▸ **REQUIREMENT**: Write out, please, the lines from the beginning of the material to the line with "Cross-section = grid", including both ends and nothing else.

▸ **LISTED RECORDS**:

=== Section Start ===

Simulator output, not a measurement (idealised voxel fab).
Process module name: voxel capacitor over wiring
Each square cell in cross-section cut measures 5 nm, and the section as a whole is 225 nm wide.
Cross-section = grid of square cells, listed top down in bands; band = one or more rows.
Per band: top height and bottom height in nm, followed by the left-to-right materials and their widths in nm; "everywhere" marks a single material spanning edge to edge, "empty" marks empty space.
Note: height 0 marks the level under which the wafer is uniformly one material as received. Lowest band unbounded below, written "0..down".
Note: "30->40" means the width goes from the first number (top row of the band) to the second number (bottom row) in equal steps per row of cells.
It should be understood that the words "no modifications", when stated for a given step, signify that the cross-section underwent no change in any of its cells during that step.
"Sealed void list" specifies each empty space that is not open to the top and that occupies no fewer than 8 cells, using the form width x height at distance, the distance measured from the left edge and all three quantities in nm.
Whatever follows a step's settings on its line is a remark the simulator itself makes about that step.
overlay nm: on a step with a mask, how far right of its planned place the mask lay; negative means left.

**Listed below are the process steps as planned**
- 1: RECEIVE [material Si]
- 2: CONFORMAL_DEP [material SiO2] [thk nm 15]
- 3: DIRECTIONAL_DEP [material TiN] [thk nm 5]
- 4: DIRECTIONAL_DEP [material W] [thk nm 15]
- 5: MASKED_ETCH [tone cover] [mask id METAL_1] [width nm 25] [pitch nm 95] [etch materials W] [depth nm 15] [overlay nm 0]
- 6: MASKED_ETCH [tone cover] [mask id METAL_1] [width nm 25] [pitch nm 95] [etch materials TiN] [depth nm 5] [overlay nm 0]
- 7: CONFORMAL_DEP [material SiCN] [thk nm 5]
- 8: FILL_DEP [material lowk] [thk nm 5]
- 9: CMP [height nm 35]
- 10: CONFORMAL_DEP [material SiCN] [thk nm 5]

=== Section End ===

▸ **TASK RESULT**:
Simulator output, not a measurement (idealised voxel fab).
Process module name: voxel capacitor over wiring
Each square cell in cross-section cut measures 5 nm, and the section as a whole is 225 nm wide.
Cross-section = grid of square cells, listed top down in bands; band = one or more rows.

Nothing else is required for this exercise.